§ Data
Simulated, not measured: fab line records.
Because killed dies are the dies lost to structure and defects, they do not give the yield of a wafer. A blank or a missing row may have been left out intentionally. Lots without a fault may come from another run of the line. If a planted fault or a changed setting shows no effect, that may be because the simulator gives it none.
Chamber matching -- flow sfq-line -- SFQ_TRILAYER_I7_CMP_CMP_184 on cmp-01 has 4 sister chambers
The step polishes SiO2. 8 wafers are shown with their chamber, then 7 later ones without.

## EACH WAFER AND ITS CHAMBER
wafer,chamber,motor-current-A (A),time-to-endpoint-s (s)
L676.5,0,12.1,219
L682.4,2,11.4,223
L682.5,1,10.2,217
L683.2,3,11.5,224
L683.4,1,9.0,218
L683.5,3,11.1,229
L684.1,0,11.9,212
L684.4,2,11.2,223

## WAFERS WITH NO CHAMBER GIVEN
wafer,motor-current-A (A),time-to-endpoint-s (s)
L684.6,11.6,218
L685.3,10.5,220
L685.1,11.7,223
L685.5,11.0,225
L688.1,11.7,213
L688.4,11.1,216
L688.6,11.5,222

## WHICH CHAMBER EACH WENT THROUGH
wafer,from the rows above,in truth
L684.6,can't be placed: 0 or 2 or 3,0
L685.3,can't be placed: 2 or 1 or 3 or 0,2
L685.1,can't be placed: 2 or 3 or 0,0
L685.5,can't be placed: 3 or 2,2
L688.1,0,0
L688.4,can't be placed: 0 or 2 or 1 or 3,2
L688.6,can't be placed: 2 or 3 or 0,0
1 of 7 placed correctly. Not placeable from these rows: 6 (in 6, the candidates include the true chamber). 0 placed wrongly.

§ Work order
Retype exactly the span of lines from the one with "L685.5,can't be placed: 3 or 2,2" through the one with "L688.6,can't be placed: 2 or 3 or 0,0"; include both ends and omit the rest of the material.

§ Response box
L685.5,can't be placed: 3 or 2,2
L688.1,0,0
L688.4,can't be placed: 0 or 2 or 1 or 3,2
L688.6,can't be placed: 2 or 3 or 0,0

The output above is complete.